(DATASET EXCERPTS)
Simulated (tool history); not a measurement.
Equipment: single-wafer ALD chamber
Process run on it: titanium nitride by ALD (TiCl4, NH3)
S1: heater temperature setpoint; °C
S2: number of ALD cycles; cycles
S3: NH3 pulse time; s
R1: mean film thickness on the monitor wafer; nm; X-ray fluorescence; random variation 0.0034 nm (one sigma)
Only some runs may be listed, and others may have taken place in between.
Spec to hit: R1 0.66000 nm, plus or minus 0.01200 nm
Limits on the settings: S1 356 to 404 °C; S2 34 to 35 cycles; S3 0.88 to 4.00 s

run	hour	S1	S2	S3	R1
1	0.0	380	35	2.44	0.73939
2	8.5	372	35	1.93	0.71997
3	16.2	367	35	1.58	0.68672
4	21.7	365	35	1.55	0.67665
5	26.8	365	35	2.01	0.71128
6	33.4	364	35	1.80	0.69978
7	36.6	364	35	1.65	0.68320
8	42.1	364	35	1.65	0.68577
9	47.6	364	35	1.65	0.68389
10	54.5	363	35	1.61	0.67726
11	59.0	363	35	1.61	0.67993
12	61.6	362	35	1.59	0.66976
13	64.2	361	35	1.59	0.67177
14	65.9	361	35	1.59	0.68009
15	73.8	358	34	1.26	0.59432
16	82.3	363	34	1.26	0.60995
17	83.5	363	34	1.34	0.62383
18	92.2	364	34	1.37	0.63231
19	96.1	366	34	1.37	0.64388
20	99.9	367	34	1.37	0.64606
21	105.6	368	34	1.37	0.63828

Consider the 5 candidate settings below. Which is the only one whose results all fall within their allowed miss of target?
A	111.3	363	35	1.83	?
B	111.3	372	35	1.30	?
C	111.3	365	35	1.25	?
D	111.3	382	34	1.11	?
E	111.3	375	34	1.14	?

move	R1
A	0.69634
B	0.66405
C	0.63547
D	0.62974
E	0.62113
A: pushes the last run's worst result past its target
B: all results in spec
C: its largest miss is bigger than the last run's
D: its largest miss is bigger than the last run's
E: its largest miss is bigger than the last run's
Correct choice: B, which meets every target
(End DATASET EXCERPTS)

Through the line that holds "E: its largest", repeat the material above exactly, starting at its first line.

Simulated (tool history); not a measurement.
Equipment: single-wafer ALD chamber
Process run on it: titanium nitride by ALD (TiCl4, NH3)
S1: heater temperature setpoint; °C
S2: number of ALD cycles; cycles
S3: NH3 pulse time; s
R1: mean film thickness on the monitor wafer; nm; X-ray fluorescence; random variation 0.0034 nm (one sigma)
Only some runs may be listed, and others may have taken place in between.
Spec to hit: R1 0.66000 nm, plus or minus 0.01200 nm
Limits on the settings: S1 356 to 404 °C; S2 34 to 35 cycles; S3 0.88 to 4.00 s

run	hour	S1	S2	S3	R1
1	0.0	380	35	2.44	0.73939
2	8.5	372	35	1.93	0.71997
3	16.2	367	35	1.58	0.68672
4	21.7	365	35	1.55	0.67665
5	26.8	365	35	2.01	0.71128
6	33.4	364	35	1.80	0.69978
7	36.6	364	35	1.65	0.68320
8	42.1	364	35	1.65	0.68577
9	47.6	364	35	1.65	0.68389
10	54.5	363	35	1.61	0.67726
11	59.0	363	35	1.61	0.67993
12	61.6	362	35	1.59	0.66976
13	64.2	361	35	1.59	0.67177
14	65.9	361	35	1.59	0.68009
15	73.8	358	34	1.26	0.59432
16	82.3	363	34	1.26	0.60995
17	83.5	363	34	1.34	0.62383
18	92.2	364	34	1.37	0.63231
19	96.1	366	34	1.37	0.64388
20	99.9	367	34	1.37	0.64606
21	105.6	368	34	1.37	0.63828

Consider the 5 candidate settings below. Which is the only one whose results all fall within their allowed miss of target?
A	111.3	363	35	1.83	?
B	111.3	372	35	1.30	?
C	111.3	365	35	1.25	?
D	111.3	382	34	1.11	?
E	111.3	375	34	1.14	?

move	R1
A	0.69634
B	0.66405
C	0.63547
D	0.62974
E	0.62113
A: pushes the last run's worst result past its target
B: all results in spec
C: its largest miss is bigger than the last run's
D: its largest miss is bigger than the last run's
E: its largest miss is bigger than the last run's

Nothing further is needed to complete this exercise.